[[ Supplied material open ]]

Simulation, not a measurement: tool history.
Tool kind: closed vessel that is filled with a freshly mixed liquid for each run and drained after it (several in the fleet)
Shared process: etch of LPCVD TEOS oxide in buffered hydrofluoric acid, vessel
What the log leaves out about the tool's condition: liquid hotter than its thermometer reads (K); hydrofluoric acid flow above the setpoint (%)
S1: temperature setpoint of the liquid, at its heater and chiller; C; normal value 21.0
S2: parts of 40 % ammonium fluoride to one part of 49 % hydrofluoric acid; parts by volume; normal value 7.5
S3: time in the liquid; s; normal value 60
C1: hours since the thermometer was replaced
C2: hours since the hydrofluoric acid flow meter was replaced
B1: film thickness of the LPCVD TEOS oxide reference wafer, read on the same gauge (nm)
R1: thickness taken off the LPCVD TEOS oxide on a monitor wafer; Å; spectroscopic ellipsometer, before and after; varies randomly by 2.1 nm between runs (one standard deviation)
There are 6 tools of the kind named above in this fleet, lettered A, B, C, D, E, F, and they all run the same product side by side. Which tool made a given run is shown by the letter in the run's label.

[[ Supplied material closed ]]

Your answer must be the lines from the first line of the entries above through the line that contains "S3: time in the liquid; s; normal value 60", written out exactly.

Simulation, not a measurement: tool history.
Tool kind: closed vessel that is filled with a freshly mixed liquid for each run and drained after it (several in the fleet)
Shared process: etch of LPCVD TEOS oxide in buffered hydrofluoric acid, vessel
What the log leaves out about the tool's condition: liquid hotter than its thermometer reads (K); hydrofluoric acid flow above the setpoint (%)
S1: temperature setpoint of the liquid, at its heater and chiller; C; normal value 21.0
S2: parts of 40 % ammonium fluoride to one part of 49 % hydrofluoric acid; parts by volume; normal value 7.5
S3: time in the liquid; s; normal value 60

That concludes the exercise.